**ASSIGNED TASK:**
Give the listing again, word for word.

**AVAILABLE DATA:**
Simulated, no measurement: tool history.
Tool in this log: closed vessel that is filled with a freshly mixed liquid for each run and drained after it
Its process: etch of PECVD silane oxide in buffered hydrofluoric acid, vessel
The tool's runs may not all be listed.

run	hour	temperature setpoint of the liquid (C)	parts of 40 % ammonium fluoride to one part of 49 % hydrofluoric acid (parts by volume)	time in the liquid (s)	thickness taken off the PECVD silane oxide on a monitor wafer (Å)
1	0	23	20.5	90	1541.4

**WRITTEN REPLY:**
Simulated, no measurement: tool history.
Tool in this log: closed vessel that is filled with a freshly mixed liquid for each run and drained after it
Its process: etch of PECVD silane oxide in buffered hydrofluoric acid, vessel
The tool's runs may not all be listed.

run	hour	temperature setpoint of the liquid (C)	parts of 40 % ammonium fluoride to one part of 49 % hydrofluoric acid (parts by volume)	time in the liquid (s)	thickness taken off the PECVD silane oxide on a monitor wafer (Å)
1	0	23	20.5	90	1541.4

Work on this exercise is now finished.